## Records supplied
-=-=-

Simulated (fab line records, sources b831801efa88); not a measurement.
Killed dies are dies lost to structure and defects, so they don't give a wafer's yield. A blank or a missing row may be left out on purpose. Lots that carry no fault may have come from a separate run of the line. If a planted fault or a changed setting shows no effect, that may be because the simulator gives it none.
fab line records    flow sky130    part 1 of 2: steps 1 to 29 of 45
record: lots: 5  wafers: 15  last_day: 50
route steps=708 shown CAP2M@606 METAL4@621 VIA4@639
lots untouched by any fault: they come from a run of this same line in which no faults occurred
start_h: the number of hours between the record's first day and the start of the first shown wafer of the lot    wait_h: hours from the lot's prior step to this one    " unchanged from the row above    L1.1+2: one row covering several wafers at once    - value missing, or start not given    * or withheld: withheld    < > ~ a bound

-=-=-

For this exercise, restate each of the entries without any deviation.

Simulated (fab line records, sources b831801efa88); not a measurement.
Killed dies are dies lost to structure and defects, so they don't give a wafer's yield. A blank or a missing row may be left out on purpose. Lots that carry no fault may have come from a separate run of the line. If a planted fault or a changed setting shows no effect, that may be because the simulator gives it none.
fab line records    flow sky130    part 1 of 2: steps 1 to 29 of 45
record: lots: 5  wafers: 15  last_day: 50
route steps=708 shown CAP2M@606 METAL4@621 VIA4@639
lots untouched by any fault: they come from a run of this same line in which no faults occurred
start_h: the number of hours between the record's first day and the start of the first shown wafer of the lot    wait_h: hours from the lot's prior step to this one    " unchanged from the row above    L1.1+2: one row covering several wafers at once    - value missing, or start not given    * or withheld: withheld    < > ~ a bound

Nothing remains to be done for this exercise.